Listed entries:
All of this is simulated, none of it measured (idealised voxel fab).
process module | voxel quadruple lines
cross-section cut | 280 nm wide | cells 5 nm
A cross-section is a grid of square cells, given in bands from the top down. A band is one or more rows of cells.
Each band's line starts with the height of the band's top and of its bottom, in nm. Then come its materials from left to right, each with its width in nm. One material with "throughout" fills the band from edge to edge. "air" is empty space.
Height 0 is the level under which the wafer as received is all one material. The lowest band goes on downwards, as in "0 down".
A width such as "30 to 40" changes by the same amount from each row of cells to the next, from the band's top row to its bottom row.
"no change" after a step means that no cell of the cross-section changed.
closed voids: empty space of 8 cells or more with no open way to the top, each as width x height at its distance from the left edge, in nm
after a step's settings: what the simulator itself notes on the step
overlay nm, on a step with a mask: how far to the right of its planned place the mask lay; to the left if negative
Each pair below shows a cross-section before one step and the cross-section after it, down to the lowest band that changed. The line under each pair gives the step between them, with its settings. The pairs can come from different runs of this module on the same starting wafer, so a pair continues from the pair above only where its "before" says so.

Work instruction:
Nothing in the records may change. Print all of them.

Solution:
All of this is simulated, none of it measured (idealised voxel fab).
process module | voxel quadruple lines
cross-section cut | 280 nm wide | cells 5 nm
A cross-section is a grid of square cells, given in bands from the top down. A band is one or more rows of cells.
Each band's line starts with the height of the band's top and of its bottom, in nm. Then come its materials from left to right, each with its width in nm. One material with "throughout" fills the band from edge to edge. "air" is empty space.
Height 0 is the level under which the wafer as received is all one material. The lowest band goes on downwards, as in "0 down".
A width such as "30 to 40" changes by the same amount from each row of cells to the next, from the band's top row to its bottom row.
"no change" after a step means that no cell of the cross-section changed.
closed voids: empty space of 8 cells or more with no open way to the top, each as width x height at its distance from the left edge, in nm
after a step's settings: what the simulator itself notes on the step
overlay nm, on a step with a mask: how far to the right of its planned place the mask lay; to the left if negative
Each pair below shows a cross-section before one step and the cross-section after it, down to the lowest band that changed. The line under each pair gives the step between them, with its settings. The pairs can come from different runs of this module on the same starting wafer, so a pair continues from the pair above only where its "before" says so.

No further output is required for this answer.